__Assigned task__
Copy the entries that follow, exactly and completely.

====== Data excerpts
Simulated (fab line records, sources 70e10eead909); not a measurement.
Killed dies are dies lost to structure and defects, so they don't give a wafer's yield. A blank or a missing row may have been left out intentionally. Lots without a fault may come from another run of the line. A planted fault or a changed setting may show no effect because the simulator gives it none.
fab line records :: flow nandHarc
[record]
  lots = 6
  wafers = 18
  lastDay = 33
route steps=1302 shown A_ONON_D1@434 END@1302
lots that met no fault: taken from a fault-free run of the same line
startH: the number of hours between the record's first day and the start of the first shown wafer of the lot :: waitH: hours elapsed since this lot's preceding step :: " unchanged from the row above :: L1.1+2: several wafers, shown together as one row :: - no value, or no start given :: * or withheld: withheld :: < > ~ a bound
============

__Task result__
Simulated (fab line records, sources 70e10eead909); not a measurement.
Killed dies are dies lost to structure and defects, so they don't give a wafer's yield. A blank or a missing row may have been left out intentionally. Lots without a fault may come from another run of the line. A planted fault or a changed setting may show no effect because the simulator gives it none.
fab line records :: flow nandHarc
[record]
  lots = 6
  wafers = 18
  lastDay = 33
route steps=1302 shown A_ONON_D1@434 END@1302
lots that met no fault: taken from a fault-free run of the same line
startH: the number of hours between the record's first day and the start of the first shown wafer of the lot :: waitH: hours elapsed since this lot's preceding step :: " unchanged from the row above :: L1.1+2: several wafers, shown together as one row :: - no value, or no start given :: * or withheld: withheld :: < > ~ a bound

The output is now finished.